↓↓↓
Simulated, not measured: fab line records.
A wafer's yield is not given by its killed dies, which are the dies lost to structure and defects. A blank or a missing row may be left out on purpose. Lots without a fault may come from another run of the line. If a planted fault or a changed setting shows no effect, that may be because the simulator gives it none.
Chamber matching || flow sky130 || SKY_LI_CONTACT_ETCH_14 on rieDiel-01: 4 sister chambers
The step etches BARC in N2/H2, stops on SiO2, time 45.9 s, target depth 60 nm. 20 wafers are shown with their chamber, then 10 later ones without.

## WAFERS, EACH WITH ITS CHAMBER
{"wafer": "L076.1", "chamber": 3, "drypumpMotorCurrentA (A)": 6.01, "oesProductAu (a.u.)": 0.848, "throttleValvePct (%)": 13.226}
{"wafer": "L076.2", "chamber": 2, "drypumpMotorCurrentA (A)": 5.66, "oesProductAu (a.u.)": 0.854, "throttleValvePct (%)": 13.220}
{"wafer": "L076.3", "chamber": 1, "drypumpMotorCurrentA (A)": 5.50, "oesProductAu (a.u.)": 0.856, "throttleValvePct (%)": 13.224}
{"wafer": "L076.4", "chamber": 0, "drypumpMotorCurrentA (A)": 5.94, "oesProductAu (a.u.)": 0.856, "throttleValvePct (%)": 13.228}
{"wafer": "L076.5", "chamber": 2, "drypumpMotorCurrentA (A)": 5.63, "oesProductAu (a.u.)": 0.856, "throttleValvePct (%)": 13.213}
↑↑↑

▶ _Work order_
Type out again, exactly as written, the lines from the beginning of the material through the one containing "## WAFERS, EACH WITH ITS CHAMBER".

▶ _Written reply_
Simulated, not measured: fab line records.
A wafer's yield is not given by its killed dies, which are the dies lost to structure and defects. A blank or a missing row may be left out on purpose. Lots without a fault may come from another run of the line. If a planted fault or a changed setting shows no effect, that may be because the simulator gives it none.
Chamber matching || flow sky130 || SKY_LI_CONTACT_ETCH_14 on rieDiel-01: 4 sister chambers
The step etches BARC in N2/H2, stops on SiO2, time 45.9 s, target depth 60 nm. 20 wafers are shown with their chamber, then 10 later ones without.

## WAFERS, EACH WITH ITS CHAMBER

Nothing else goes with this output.